[Start of Attachment]
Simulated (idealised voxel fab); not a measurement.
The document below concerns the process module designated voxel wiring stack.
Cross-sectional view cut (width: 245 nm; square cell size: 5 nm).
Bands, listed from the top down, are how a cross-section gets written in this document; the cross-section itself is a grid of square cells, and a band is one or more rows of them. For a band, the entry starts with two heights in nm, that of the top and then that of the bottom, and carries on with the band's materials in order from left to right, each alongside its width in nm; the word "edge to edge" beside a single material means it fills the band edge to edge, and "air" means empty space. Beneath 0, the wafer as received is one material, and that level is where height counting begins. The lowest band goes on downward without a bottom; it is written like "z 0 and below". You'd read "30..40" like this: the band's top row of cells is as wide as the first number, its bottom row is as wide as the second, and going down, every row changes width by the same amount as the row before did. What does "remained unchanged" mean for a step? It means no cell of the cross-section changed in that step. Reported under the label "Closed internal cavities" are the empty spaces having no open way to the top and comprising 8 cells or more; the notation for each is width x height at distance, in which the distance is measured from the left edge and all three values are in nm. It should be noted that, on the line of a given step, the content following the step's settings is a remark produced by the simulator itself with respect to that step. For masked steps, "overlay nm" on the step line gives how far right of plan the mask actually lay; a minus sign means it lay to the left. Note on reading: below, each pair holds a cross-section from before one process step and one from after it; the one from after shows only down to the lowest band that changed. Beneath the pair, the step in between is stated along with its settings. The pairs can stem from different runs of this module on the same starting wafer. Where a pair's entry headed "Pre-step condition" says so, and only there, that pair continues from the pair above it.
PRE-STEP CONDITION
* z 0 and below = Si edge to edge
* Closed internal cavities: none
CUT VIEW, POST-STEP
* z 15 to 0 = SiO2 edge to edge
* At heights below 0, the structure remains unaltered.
[End of Attachment]

— TASK ITEM —
Look above for the line holding "The document below". Print it and every line after it, exactly, through the line holding "Cross-sectional view cut".

— RESPONSE AREA —
The document below concerns the process module designated voxel wiring stack.
Cross-sectional view cut (width: 245 nm; square cell size: 5 nm).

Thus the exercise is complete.